**WORK INSTRUCTION**: Output the entries below exactly, from the first line to the line holding "start_h: the number", both included.

**MATERIAL PROVIDED**:
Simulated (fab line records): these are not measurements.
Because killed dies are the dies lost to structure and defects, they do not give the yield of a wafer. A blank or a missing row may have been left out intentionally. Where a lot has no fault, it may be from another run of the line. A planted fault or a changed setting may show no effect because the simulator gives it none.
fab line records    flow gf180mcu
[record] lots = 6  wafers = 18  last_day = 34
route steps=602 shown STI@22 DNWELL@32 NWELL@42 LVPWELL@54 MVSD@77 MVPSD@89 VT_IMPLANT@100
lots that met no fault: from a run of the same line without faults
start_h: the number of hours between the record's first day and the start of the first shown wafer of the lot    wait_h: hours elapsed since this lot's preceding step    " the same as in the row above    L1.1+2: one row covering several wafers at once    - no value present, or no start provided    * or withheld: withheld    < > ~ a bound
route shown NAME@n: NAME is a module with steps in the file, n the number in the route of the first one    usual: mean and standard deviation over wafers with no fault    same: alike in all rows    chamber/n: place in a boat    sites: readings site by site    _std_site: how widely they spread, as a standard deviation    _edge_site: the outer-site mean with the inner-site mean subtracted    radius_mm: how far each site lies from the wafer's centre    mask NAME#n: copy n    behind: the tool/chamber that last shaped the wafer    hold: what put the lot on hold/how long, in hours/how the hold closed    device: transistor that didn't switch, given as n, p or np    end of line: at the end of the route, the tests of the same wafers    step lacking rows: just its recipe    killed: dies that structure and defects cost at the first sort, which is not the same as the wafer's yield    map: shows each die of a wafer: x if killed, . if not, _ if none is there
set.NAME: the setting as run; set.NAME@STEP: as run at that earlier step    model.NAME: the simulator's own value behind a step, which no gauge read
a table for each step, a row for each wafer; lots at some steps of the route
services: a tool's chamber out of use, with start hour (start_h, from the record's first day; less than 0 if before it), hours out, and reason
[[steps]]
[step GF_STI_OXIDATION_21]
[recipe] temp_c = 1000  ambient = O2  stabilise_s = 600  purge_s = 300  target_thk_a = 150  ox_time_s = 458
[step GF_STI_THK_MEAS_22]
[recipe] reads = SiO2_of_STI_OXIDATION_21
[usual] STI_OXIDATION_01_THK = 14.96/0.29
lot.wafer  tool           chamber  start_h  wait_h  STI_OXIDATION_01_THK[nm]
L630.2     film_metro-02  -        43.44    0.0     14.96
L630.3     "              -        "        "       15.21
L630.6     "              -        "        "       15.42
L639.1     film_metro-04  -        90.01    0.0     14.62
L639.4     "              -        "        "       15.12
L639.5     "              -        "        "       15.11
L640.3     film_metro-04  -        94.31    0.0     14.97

**TASK SOLUTION**:
Simulated (fab line records): these are not measurements.
Because killed dies are the dies lost to structure and defects, they do not give the yield of a wafer. A blank or a missing row may have been left out intentionally. Where a lot has no fault, it may be from another run of the line. A planted fault or a changed setting may show no effect because the simulator gives it none.
fab line records    flow gf180mcu
[record] lots = 6  wafers = 18  last_day = 34
route steps=602 shown STI@22 DNWELL@32 NWELL@42 LVPWELL@54 MVSD@77 MVPSD@89 VT_IMPLANT@100
lots that met no fault: from a run of the same line without faults
start_h: the number of hours between the record's first day and the start of the first shown wafer of the lot    wait_h: hours elapsed since this lot's preceding step    " the same as in the row above    L1.1+2: one row covering several wafers at once    - no value present, or no start provided    * or withheld: withheld    < > ~ a bound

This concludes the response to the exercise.